::::::::::

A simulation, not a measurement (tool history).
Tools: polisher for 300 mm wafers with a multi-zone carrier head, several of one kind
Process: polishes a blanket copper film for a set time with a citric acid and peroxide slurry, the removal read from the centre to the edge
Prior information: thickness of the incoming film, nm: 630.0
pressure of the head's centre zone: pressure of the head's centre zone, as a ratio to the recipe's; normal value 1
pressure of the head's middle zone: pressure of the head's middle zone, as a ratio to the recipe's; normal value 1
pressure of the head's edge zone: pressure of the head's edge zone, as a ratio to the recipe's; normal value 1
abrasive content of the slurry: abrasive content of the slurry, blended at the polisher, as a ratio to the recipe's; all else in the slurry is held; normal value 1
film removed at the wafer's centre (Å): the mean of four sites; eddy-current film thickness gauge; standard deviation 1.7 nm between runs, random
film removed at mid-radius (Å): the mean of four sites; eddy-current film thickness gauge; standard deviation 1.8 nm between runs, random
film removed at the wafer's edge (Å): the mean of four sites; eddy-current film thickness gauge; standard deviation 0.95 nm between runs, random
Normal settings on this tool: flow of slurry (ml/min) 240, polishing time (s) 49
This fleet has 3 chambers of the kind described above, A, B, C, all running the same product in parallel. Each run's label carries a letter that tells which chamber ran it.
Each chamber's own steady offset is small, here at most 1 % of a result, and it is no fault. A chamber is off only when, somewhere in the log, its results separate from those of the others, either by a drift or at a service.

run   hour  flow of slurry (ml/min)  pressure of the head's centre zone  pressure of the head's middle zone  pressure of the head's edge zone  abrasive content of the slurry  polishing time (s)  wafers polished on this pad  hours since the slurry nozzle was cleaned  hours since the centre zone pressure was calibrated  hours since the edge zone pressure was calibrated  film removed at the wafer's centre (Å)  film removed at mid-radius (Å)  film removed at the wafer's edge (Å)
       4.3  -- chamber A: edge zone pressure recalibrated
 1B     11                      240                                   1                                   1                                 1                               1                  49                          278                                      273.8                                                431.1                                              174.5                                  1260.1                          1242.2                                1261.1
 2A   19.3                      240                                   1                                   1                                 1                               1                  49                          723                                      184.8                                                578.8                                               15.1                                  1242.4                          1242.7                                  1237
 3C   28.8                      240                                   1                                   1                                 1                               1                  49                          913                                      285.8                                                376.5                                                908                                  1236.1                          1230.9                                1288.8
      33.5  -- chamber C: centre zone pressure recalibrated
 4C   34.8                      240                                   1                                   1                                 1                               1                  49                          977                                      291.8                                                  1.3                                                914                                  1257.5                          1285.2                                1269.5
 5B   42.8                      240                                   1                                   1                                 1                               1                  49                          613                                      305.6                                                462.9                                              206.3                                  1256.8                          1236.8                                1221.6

::::::::::

▶ Requirement:
All lines from the start of the entries through the line where "Prior information: thickness" sits should be duplicated exactly, with nothing else in the output.

▶ Exercise output:
A simulation, not a measurement (tool history).
Tools: polisher for 300 mm wafers with a multi-zone carrier head, several of one kind
Process: polishes a blanket copper film for a set time with a citric acid and peroxide slurry, the removal read from the centre to the edge
Prior information: thickness of the incoming film, nm: 630.0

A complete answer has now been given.